**DATASET:**
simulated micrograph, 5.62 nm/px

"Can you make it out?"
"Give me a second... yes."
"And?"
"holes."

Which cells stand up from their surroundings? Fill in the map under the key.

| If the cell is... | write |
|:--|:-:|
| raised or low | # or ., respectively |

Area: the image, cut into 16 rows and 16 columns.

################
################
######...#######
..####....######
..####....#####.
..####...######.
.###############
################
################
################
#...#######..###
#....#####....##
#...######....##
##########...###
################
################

**EXERCISE:**
Return the material above in full, exactly as written.

**TASK RESPONSE:**
simulated micrograph, 5.62 nm/px

"Can you make it out?"
"Give me a second... yes."
"And?"
"holes."

Which cells stand up from their surroundings? Fill in the map under the key.

| If the cell is... | write |
|:--|:-:|
| raised or low | # or ., respectively |

Area: the image, cut into 16 rows and 16 columns.

################
################
######...#######
..####....######
..####....#####.
..####...######.
.###############
################
################
################
#...#######..###
#....#####....##
#...######....##
##########...###
################
################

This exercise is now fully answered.